● WORK REQUEST
Each line of the listing below, from the very first to the one that contains "A cross-section is", is to be retyped exactly as it stands.

● STUDY MATERIAL
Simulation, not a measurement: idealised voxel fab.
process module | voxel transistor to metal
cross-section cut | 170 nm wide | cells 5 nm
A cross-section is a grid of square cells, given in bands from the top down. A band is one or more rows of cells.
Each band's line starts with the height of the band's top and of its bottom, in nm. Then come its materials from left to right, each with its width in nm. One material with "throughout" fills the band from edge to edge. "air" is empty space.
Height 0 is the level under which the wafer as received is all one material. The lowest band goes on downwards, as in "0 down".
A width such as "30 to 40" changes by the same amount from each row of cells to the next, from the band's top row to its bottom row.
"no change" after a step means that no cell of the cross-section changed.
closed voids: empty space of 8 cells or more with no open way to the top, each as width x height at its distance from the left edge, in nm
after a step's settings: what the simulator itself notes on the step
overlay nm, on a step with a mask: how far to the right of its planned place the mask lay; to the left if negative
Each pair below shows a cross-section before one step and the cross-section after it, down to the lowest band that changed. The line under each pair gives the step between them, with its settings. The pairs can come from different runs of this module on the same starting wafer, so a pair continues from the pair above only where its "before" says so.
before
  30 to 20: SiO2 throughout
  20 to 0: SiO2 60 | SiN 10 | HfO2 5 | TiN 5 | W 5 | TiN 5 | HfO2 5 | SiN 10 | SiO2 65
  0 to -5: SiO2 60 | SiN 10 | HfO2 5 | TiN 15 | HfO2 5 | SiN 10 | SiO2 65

● RESPONSE BOX
Simulation, not a measurement: idealised voxel fab.
process module | voxel transistor to metal
cross-section cut | 170 nm wide | cells 5 nm
A cross-section is a grid of square cells, given in bands from the top down. A band is one or more rows of cells.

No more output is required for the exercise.